------------------------------
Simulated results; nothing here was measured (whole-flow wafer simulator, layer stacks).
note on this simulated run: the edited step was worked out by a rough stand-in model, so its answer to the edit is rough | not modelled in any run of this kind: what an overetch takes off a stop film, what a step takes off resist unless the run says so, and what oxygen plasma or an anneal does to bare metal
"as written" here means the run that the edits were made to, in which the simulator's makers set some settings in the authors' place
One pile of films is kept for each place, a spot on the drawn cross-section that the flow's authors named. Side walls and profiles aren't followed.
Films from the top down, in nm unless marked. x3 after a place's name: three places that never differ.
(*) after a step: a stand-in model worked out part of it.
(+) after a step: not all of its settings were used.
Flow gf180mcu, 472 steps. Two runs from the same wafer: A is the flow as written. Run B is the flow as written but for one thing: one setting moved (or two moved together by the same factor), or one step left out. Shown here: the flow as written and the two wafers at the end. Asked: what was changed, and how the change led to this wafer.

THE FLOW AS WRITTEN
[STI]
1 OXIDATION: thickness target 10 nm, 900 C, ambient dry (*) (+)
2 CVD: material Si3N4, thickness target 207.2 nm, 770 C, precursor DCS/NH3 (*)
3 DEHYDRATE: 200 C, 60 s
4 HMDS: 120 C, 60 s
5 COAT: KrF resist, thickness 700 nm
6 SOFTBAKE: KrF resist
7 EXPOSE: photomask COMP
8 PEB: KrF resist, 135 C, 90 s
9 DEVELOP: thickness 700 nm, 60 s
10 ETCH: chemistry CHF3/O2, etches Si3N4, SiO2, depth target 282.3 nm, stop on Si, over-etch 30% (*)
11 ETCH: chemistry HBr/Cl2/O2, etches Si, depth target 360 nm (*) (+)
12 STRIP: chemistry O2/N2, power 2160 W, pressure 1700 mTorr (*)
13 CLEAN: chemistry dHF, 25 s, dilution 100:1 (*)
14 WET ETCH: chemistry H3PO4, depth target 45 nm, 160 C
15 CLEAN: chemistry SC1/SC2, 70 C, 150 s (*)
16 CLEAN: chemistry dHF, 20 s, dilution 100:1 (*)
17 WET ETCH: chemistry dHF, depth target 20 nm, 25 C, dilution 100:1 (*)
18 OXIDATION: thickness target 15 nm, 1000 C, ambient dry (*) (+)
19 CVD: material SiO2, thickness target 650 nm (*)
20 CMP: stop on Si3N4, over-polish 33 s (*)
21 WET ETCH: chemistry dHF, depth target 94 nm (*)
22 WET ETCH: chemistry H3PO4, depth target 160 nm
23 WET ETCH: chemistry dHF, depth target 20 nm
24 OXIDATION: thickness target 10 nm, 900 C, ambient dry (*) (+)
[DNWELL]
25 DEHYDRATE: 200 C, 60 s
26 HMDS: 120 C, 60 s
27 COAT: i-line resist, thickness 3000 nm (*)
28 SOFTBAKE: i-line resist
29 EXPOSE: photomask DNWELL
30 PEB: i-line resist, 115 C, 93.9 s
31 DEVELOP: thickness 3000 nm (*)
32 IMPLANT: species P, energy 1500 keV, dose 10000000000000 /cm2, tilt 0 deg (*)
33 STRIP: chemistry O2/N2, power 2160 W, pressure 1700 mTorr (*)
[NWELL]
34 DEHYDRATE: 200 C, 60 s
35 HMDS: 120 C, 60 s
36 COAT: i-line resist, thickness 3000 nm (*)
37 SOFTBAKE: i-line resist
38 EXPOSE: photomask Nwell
------------------------------

Work instruction => Take from the material above the lines running from the one with "20 CMP: stop on Si3N4, over-polish 33 s (*)" through the one with "26 HMDS: 120 C, 60 s", and repeat them exactly, with nothing else.

Written response =>
20 CMP: stop on Si3N4, over-polish 33 s (*)
21 WET ETCH: chemistry dHF, depth target 94 nm (*)
22 WET ETCH: chemistry H3PO4, depth target 160 nm
23 WET ETCH: chemistry dHF, depth target 20 nm
24 OXIDATION: thickness target 10 nm, 900 C, ambient dry (*) (+)
[DNWELL]
25 DEHYDRATE: 200 C, 60 s
26 HMDS: 120 C, 60 s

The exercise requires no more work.